Supplied information.
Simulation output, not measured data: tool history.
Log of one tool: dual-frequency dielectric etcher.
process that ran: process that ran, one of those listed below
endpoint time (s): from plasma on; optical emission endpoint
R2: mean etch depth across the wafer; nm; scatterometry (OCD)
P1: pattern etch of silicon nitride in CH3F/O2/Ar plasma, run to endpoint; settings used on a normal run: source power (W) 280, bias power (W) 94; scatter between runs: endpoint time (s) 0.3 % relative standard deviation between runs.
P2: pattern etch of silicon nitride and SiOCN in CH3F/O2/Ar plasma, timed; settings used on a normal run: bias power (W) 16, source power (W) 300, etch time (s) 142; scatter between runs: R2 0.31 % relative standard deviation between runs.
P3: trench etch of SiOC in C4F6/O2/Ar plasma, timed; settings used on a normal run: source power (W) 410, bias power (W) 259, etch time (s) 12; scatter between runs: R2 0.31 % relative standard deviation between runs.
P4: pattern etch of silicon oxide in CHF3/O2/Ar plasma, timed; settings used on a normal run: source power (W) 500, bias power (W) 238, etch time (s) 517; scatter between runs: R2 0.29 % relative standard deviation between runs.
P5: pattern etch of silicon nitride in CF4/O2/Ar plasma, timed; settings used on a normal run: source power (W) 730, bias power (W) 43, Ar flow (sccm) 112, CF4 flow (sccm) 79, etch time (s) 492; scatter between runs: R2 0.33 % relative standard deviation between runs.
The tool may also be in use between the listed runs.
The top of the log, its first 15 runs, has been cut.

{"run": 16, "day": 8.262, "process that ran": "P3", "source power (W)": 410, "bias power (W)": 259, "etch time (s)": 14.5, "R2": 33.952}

Required action. Retype, exactly and with nothing added, the lines of the material above from the first through the one that contains "The top of the".

Response.
Simulation output, not measured data: tool history.
Log of one tool: dual-frequency dielectric etcher.
process that ran: process that ran, one of those listed below
endpoint time (s): from plasma on; optical emission endpoint
R2: mean etch depth across the wafer; nm; scatterometry (OCD)
P1: pattern etch of silicon nitride in CH3F/O2/Ar plasma, run to endpoint; settings used on a normal run: source power (W) 280, bias power (W) 94; scatter between runs: endpoint time (s) 0.3 % relative standard deviation between runs.
P2: pattern etch of silicon nitride and SiOCN in CH3F/O2/Ar plasma, timed; settings used on a normal run: bias power (W) 16, source power (W) 300, etch time (s) 142; scatter between runs: R2 0.31 % relative standard deviation between runs.
P3: trench etch of SiOC in C4F6/O2/Ar plasma, timed; settings used on a normal run: source power (W) 410, bias power (W) 259, etch time (s) 12; scatter between runs: R2 0.31 % relative standard deviation between runs.
P4: pattern etch of silicon oxide in CHF3/O2/Ar plasma, timed; settings used on a normal run: source power (W) 500, bias power (W) 238, etch time (s) 517; scatter between runs: R2 0.29 % relative standard deviation between runs.
P5: pattern etch of silicon nitride in CF4/O2/Ar plasma, timed; settings used on a normal run: source power (W) 730, bias power (W) 43, Ar flow (sccm) 112, CF4 flow (sccm) 79, etch time (s) 492; scatter between runs: R2 0.33 % relative standard deviation between runs.
The tool may also be in use between the listed runs.
The top of the log, its first 15 runs, has been cut.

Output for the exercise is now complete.